[THE DATA]
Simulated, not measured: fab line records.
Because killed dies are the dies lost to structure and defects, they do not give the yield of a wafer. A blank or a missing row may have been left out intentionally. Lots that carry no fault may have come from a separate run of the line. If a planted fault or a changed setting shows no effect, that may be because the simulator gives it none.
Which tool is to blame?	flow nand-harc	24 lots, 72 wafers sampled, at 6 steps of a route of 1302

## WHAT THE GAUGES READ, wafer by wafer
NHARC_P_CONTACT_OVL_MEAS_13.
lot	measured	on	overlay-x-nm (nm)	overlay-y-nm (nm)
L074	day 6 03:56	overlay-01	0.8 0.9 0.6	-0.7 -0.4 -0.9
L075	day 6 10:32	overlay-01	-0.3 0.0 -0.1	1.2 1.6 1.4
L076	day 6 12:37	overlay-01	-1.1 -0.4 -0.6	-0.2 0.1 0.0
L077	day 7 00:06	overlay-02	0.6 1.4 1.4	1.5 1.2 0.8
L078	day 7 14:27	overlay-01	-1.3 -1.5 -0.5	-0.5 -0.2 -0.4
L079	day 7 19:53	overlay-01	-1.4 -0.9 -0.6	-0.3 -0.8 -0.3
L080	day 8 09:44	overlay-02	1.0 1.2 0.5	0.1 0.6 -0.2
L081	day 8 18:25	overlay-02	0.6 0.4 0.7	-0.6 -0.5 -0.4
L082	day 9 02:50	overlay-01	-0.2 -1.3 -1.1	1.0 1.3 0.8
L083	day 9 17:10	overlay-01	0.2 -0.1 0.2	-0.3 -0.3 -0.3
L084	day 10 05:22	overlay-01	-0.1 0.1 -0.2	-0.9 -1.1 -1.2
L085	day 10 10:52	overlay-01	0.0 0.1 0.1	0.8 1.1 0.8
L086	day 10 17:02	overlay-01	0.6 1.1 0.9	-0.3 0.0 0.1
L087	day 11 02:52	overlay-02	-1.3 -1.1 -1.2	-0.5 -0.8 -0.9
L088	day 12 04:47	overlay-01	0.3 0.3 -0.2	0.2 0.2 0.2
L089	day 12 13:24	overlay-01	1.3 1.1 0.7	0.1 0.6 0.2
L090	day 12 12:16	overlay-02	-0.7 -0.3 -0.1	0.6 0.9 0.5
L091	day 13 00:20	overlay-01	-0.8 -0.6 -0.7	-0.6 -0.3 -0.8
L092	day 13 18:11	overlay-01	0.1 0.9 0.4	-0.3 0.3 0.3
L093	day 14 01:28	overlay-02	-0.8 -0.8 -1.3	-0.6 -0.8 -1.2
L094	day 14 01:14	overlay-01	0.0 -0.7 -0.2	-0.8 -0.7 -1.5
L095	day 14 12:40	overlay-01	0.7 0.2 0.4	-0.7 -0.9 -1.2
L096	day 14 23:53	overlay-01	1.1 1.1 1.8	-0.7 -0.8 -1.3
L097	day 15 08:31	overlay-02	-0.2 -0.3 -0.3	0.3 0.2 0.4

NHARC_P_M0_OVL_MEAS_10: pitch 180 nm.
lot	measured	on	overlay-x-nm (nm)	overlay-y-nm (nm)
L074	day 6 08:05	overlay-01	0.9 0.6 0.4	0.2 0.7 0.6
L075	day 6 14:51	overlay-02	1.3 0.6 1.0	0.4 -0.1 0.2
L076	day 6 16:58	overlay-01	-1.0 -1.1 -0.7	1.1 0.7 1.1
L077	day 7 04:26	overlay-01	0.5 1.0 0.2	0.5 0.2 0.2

[REQUIRED ACTION] Copy only the entries from the first line to the line with "NHARC_P_CONTACT_OVL_MEAS_13.", each exactly as it appears.

[RESPONSE]
Simulated, not measured: fab line records.
Because killed dies are the dies lost to structure and defects, they do not give the yield of a wafer. A blank or a missing row may have been left out intentionally. Lots that carry no fault may have come from a separate run of the line. If a planted fault or a changed setting shows no effect, that may be because the simulator gives it none.
Which tool is to blame?	flow nand-harc	24 lots, 72 wafers sampled, at 6 steps of a route of 1302

## WHAT THE GAUGES READ, wafer by wafer
NHARC_P_CONTACT_OVL_MEAS_13.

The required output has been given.